### Work task:
Write out every line exactly, from the first line of the records below through the line that contains "Note to self: shading".

### Data for analysis:
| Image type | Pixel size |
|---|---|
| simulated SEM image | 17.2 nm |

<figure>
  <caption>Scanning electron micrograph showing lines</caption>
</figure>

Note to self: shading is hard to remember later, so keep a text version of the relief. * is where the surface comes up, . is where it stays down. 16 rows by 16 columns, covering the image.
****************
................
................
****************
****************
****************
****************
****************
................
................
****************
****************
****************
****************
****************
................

### Your solution:
| Image type | Pixel size |
|---|---|
| simulated SEM image | 17.2 nm |

<figure>
  <caption>Scanning electron micrograph showing lines</caption>
</figure>

Note to self: shading is hard to remember later, so keep a text version of the relief. * is where the surface comes up, . is where it stays down. 16 rows by 16 columns, covering the image.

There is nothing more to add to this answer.